Work item – After finding the line with "R2: mean etch" in the data below, set down exactly each line through the one with "P1: via etch", inclusive, and stop there.

---------- Record set ----------

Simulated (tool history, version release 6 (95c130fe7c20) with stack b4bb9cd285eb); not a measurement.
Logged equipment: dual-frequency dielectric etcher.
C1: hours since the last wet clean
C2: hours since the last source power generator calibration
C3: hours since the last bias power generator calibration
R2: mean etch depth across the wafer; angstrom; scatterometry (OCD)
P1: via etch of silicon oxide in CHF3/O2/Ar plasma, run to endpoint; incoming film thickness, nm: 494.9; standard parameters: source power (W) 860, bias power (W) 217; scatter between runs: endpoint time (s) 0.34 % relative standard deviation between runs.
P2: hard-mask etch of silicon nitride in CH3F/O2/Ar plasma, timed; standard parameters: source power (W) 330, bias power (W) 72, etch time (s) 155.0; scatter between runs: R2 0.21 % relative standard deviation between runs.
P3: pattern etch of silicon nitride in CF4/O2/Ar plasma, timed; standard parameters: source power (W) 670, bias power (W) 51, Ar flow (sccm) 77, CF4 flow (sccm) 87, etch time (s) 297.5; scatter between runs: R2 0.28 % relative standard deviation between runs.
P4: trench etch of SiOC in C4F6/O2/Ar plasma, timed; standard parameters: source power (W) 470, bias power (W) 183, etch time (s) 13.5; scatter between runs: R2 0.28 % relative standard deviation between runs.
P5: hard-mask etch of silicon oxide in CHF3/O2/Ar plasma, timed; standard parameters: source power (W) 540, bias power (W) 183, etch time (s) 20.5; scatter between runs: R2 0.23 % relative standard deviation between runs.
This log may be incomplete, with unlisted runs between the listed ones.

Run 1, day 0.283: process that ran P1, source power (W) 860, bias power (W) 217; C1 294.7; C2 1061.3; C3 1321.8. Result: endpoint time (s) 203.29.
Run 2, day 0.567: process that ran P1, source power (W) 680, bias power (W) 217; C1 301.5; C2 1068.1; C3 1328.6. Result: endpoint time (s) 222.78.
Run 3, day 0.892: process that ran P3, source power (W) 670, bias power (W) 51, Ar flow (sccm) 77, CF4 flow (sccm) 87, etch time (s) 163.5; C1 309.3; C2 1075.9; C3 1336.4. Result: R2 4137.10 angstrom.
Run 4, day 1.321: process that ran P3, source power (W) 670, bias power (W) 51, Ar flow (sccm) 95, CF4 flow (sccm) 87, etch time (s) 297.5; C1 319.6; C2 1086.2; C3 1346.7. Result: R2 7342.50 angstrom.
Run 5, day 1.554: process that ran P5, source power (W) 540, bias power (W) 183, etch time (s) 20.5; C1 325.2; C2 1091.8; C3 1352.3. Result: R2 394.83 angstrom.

----------

Answer area –
R2: mean etch depth across the wafer; angstrom; scatterometry (OCD)
P1: via etch of silicon oxide in CHF3/O2/Ar plasma, run to endpoint; incoming film thickness, nm: 494.9; standard parameters: source power (W) 860, bias power (W) 217; scatter between runs: endpoint time (s) 0.34 % relative standard deviation between runs.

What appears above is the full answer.